(Data extracts begins)
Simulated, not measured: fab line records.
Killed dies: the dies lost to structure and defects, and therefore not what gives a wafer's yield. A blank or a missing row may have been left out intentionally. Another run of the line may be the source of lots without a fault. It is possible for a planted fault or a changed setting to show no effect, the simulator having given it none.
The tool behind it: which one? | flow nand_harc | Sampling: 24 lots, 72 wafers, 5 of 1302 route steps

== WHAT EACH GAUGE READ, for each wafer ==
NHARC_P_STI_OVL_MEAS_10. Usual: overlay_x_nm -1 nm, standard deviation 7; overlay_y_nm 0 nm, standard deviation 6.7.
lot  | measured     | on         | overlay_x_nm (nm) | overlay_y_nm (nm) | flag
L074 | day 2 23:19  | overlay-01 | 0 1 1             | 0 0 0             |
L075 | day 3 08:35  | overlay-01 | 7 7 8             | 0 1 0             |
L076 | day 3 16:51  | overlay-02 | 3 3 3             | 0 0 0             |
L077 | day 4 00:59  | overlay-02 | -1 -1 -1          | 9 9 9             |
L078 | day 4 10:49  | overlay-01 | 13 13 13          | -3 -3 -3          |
(Data extracts ends)

• [Required action]
Nothing but the lines from the beginning of the records through the line with "Killed dies: the" should appear, each printed exactly.

• [Written answer]
Simulated, not measured: fab line records.
Killed dies: the dies lost to structure and defects, and therefore not what gives a wafer's yield. A blank or a missing row may have been left out intentionally. Another run of the line may be the source of lots without a fault. It is possible for a planted fault or a changed setting to show no effect, the simulator having given it none.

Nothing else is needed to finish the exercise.